__Brief__: Can you quote, word for word, every line from the first line of the records below through the line containing "run 6A hour=58", and nothing else?

__Study material__:
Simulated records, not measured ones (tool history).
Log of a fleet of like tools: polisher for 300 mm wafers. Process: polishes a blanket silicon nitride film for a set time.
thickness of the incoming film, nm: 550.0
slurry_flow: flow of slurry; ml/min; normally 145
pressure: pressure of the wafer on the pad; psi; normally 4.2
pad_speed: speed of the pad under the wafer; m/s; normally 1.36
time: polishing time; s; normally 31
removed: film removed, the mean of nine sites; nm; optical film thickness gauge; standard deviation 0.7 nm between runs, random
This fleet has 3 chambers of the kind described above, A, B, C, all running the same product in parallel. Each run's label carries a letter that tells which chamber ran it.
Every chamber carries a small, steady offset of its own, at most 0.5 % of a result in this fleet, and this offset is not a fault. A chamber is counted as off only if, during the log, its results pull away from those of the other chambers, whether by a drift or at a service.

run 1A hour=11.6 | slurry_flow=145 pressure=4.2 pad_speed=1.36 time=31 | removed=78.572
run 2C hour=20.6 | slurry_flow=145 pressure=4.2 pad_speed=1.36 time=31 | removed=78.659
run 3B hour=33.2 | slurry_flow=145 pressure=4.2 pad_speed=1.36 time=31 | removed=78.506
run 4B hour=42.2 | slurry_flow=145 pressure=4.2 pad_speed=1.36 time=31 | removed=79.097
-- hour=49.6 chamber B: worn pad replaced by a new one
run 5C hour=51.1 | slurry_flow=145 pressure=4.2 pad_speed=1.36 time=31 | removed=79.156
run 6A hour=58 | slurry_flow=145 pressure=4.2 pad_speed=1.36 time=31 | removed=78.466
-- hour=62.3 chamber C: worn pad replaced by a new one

__Written reply__:
Simulated records, not measured ones (tool history).
Log of a fleet of like tools: polisher for 300 mm wafers. Process: polishes a blanket silicon nitride film for a set time.
thickness of the incoming film, nm: 550.0
slurry_flow: flow of slurry; ml/min; normally 145
pressure: pressure of the wafer on the pad; psi; normally 4.2
pad_speed: speed of the pad under the wafer; m/s; normally 1.36
time: polishing time; s; normally 31
removed: film removed, the mean of nine sites; nm; optical film thickness gauge; standard deviation 0.7 nm between runs, random
This fleet has 3 chambers of the kind described above, A, B, C, all running the same product in parallel. Each run's label carries a letter that tells which chamber ran it.
Every chamber carries a small, steady offset of its own, at most 0.5 % of a result in this fleet, and this offset is not a fault. A chamber is counted as off only if, during the log, its results pull away from those of the other chambers, whether by a drift or at a service.

run 1A hour=11.6 | slurry_flow=145 pressure=4.2 pad_speed=1.36 time=31 | removed=78.572
run 2C hour=20.6 | slurry_flow=145 pressure=4.2 pad_speed=1.36 time=31 | removed=78.659
run 3B hour=33.2 | slurry_flow=145 pressure=4.2 pad_speed=1.36 time=31 | removed=78.506
run 4B hour=42.2 | slurry_flow=145 pressure=4.2 pad_speed=1.36 time=31 | removed=79.097
-- hour=49.6 chamber B: worn pad replaced by a new one
run 5C hour=51.1 | slurry_flow=145 pressure=4.2 pad_speed=1.36 time=31 | removed=79.156
run 6A hour=58 | slurry_flow=145 pressure=4.2 pad_speed=1.36 time=31 | removed=78.466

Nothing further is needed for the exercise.